* [The data]
§

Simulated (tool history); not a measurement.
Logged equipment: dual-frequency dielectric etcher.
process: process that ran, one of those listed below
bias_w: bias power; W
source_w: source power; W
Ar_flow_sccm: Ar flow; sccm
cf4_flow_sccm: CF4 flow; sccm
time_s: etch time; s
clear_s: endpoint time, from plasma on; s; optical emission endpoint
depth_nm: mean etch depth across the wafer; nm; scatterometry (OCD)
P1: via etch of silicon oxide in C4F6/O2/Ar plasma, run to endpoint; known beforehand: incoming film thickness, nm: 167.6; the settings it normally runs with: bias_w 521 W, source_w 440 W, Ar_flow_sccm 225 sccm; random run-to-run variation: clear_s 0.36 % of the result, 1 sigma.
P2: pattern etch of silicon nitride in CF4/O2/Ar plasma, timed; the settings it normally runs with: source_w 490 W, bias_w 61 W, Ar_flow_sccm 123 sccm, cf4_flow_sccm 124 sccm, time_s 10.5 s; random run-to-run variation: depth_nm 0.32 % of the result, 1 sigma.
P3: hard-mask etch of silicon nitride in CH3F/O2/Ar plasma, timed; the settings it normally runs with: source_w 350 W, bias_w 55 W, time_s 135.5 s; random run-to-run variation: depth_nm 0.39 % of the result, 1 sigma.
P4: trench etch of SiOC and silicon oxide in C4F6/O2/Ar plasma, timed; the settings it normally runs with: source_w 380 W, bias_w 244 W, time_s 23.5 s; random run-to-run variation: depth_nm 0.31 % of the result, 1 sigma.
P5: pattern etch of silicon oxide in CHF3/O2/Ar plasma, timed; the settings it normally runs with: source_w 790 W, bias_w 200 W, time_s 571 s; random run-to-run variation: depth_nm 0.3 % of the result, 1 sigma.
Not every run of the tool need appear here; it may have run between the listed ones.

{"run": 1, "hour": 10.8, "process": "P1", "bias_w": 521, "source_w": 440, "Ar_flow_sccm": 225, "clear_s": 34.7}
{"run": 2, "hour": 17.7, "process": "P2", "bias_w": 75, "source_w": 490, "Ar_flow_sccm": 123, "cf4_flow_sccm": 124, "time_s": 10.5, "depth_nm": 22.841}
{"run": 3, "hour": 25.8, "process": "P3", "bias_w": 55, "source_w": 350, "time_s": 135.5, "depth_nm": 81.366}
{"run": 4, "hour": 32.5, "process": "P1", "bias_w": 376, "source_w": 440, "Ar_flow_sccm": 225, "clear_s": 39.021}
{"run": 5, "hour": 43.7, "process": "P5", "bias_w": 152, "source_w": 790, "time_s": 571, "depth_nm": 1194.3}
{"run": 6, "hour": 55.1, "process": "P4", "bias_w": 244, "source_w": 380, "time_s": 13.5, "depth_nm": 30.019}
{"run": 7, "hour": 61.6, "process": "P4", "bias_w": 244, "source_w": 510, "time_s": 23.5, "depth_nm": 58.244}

§

* [Required action] Output exactly one stretch of the listing: from the line containing "depth_nm: mean etch" through the line containing "P2: pattern etch", both end lines included.

* [Answer area]
depth_nm: mean etch depth across the wafer; nm; scatterometry (OCD)
P1: via etch of silicon oxide in C4F6/O2/Ar plasma, run to endpoint; known beforehand: incoming film thickness, nm: 167.6; the settings it normally runs with: bias_w 521 W, source_w 440 W, Ar_flow_sccm 225 sccm; random run-to-run variation: clear_s 0.36 % of the result, 1 sigma.
P2: pattern etch of silicon nitride in CF4/O2/Ar plasma, timed; the settings it normally runs with: source_w 490 W, bias_w 61 W, Ar_flow_sccm 123 sccm, cf4_flow_sccm 124 sccm, time_s 10.5 s; random run-to-run variation: depth_nm 0.32 % of the result, 1 sigma.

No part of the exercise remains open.